◆ **WORK REQUEST**: Output, word for word, every line from the start of the listing down to and including the line that contains "alike: same words"; include nothing else.

◆ **MATERIAL SHOWN**:
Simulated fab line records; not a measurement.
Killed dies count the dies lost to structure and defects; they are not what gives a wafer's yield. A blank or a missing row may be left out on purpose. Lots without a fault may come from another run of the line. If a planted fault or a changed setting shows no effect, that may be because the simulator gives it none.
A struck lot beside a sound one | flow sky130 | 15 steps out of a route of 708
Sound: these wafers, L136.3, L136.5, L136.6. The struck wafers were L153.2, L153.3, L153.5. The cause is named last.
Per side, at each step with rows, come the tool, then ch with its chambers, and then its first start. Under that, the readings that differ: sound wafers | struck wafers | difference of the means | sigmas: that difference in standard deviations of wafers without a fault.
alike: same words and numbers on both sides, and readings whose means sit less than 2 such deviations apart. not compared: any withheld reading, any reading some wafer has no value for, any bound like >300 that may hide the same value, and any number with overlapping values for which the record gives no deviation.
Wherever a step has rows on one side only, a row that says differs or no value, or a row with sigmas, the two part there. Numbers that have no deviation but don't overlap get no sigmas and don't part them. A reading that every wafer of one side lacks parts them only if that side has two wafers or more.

◆ **REPLY**:
Simulated fab line records; not a measurement.
Killed dies count the dies lost to structure and defects; they are not what gives a wafer's yield. A blank or a missing row may be left out on purpose. Lots without a fault may come from another run of the line. If a planted fault or a changed setting shows no effect, that may be because the simulator gives it none.
A struck lot beside a sound one | flow sky130 | 15 steps out of a route of 708
Sound: these wafers, L136.3, L136.5, L136.6. The struck wafers were L153.2, L153.3, L153.5. The cause is named last.
Per side, at each step with rows, come the tool, then ch with its chambers, and then its first start. Under that, the readings that differ: sound wafers | struck wafers | difference of the means | sigmas: that difference in standard deviations of wafers without a fault.
alike: same words and numbers on both sides, and readings whose means sit less than 2 such deviations apart. not compared: any withheld reading, any reading some wafer has no value for, any bound like >300 that may hide the same value, and any number with overlapping values for which the record gives no deviation.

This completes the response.